***** Data for review

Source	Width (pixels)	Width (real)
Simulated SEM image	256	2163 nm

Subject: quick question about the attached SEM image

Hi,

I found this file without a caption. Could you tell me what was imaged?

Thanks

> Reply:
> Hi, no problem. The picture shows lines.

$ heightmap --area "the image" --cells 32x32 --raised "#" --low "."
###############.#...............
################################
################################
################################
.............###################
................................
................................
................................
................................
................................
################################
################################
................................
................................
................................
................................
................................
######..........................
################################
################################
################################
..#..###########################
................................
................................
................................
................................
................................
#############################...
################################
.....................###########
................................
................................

**********

- Activity: Reproduce the lines of the records exactly, from the first one through the line that contains "picture shows lines.".

- Exercise answer:
Source	Width (pixels)	Width (real)
Simulated SEM image	256	2163 nm

Subject: quick question about the attached SEM image

Hi,

I found this file without a caption. Could you tell me what was imaged?

Thanks

> Reply:
> Hi, no problem. The picture shows lines.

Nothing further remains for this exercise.